Action item -
The lines to be extracted run from the start of the listing through the line containing "94 | SEED REMOVE | etches Cu, Ti (*) (+)"; copy them exactly and nothing else.

━━ Entries shown ━━
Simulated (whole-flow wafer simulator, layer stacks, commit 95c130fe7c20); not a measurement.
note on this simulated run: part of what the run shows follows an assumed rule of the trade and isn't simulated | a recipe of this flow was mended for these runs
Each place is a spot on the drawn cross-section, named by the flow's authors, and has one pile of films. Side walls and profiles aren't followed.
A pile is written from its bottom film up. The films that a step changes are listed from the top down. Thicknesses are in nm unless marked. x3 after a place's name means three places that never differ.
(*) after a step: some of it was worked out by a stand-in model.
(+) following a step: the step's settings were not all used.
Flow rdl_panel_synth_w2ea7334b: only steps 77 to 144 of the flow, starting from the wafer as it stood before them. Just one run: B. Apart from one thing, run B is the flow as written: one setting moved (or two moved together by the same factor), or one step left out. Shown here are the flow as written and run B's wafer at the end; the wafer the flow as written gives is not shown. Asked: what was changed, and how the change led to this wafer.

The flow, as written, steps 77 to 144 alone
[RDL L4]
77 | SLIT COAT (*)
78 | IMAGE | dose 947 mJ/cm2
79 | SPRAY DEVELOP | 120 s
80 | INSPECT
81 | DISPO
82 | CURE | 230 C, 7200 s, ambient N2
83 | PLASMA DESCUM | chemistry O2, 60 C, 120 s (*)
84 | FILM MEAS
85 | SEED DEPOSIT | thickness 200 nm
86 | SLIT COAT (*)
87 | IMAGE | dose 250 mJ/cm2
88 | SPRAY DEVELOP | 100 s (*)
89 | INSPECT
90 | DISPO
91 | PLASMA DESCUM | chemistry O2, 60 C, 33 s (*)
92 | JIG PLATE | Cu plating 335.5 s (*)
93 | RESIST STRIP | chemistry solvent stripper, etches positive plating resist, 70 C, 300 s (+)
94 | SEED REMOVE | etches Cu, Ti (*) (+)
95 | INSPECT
━━━

Exercise response -
Simulated (whole-flow wafer simulator, layer stacks, commit 95c130fe7c20); not a measurement.
note on this simulated run: part of what the run shows follows an assumed rule of the trade and isn't simulated | a recipe of this flow was mended for these runs
Each place is a spot on the drawn cross-section, named by the flow's authors, and has one pile of films. Side walls and profiles aren't followed.
A pile is written from its bottom film up. The films that a step changes are listed from the top down. Thicknesses are in nm unless marked. x3 after a place's name means three places that never differ.
(*) after a step: some of it was worked out by a stand-in model.
(+) following a step: the step's settings were not all used.
Flow rdl_panel_synth_w2ea7334b: only steps 77 to 144 of the flow, starting from the wafer as it stood before them. Just one run: B. Apart from one thing, run B is the flow as written: one setting moved (or two moved together by the same factor), or one step left out. Shown here are the flow as written and run B's wafer at the end; the wafer the flow as written gives is not shown. Asked: what was changed, and how the change led to this wafer.

The flow, as written, steps 77 to 144 alone
[RDL L4]
77 | SLIT COAT (*)
78 | IMAGE | dose 947 mJ/cm2
79 | SPRAY DEVELOP | 120 s
80 | INSPECT
81 | DISPO
82 | CURE | 230 C, 7200 s, ambient N2
83 | PLASMA DESCUM | chemistry O2, 60 C, 120 s (*)
84 | FILM MEAS
85 | SEED DEPOSIT | thickness 200 nm
86 | SLIT COAT (*)
87 | IMAGE | dose 250 mJ/cm2
88 | SPRAY DEVELOP | 100 s (*)
89 | INSPECT
90 | DISPO
91 | PLASMA DESCUM | chemistry O2, 60 C, 33 s (*)
92 | JIG PLATE | Cu plating 335.5 s (*)
93 | RESIST STRIP | chemistry solvent stripper, etches positive plating resist, 70 C, 300 s (+)
94 | SEED REMOVE | etches Cu, Ti (*) (+)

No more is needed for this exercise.